####

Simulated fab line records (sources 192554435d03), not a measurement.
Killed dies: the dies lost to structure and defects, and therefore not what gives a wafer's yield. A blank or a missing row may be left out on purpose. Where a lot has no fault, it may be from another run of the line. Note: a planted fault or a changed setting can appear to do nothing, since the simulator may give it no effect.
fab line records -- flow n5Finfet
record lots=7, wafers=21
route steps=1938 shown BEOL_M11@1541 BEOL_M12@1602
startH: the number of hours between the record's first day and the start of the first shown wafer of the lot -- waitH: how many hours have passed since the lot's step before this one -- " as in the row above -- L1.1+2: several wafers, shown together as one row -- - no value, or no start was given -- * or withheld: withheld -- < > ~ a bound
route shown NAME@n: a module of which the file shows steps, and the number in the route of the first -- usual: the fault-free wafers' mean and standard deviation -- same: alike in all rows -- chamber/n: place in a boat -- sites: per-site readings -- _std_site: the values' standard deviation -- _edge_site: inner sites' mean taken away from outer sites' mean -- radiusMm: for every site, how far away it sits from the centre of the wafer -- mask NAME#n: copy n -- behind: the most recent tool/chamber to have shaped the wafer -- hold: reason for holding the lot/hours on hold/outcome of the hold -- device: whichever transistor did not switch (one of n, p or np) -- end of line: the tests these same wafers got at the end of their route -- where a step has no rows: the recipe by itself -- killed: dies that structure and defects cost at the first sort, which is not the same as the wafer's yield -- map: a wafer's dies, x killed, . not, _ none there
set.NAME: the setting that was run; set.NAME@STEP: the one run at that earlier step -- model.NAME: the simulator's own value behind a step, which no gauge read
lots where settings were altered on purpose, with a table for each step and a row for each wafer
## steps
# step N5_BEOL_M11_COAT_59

####

_Task item_
Reproduce all of the records precisely. No word may differ.

_Reply_
Simulated fab line records (sources 192554435d03), not a measurement.
Killed dies: the dies lost to structure and defects, and therefore not what gives a wafer's yield. A blank or a missing row may be left out on purpose. Where a lot has no fault, it may be from another run of the line. Note: a planted fault or a changed setting can appear to do nothing, since the simulator may give it no effect.
fab line records -- flow n5Finfet
record lots=7, wafers=21
route steps=1938 shown BEOL_M11@1541 BEOL_M12@1602
startH: the number of hours between the record's first day and the start of the first shown wafer of the lot -- waitH: how many hours have passed since the lot's step before this one -- " as in the row above -- L1.1+2: several wafers, shown together as one row -- - no value, or no start was given -- * or withheld: withheld -- < > ~ a bound
route shown NAME@n: a module of which the file shows steps, and the number in the route of the first -- usual: the fault-free wafers' mean and standard deviation -- same: alike in all rows -- chamber/n: place in a boat -- sites: per-site readings -- _std_site: the values' standard deviation -- _edge_site: inner sites' mean taken away from outer sites' mean -- radiusMm: for every site, how far away it sits from the centre of the wafer -- mask NAME#n: copy n -- behind: the most recent tool/chamber to have shaped the wafer -- hold: reason for holding the lot/hours on hold/outcome of the hold -- device: whichever transistor did not switch (one of n, p or np) -- end of line: the tests these same wafers got at the end of their route -- where a step has no rows: the recipe by itself -- killed: dies that structure and defects cost at the first sort, which is not the same as the wafer's yield -- map: a wafer's dies, x killed, . not, _ none there
set.NAME: the setting that was run; set.NAME@STEP: the one run at that earlier step -- model.NAME: the simulator's own value behind a step, which no gauge read
lots where settings were altered on purpose, with a table for each step and a row for each wafer
## steps
# step N5_BEOL_M11_COAT_59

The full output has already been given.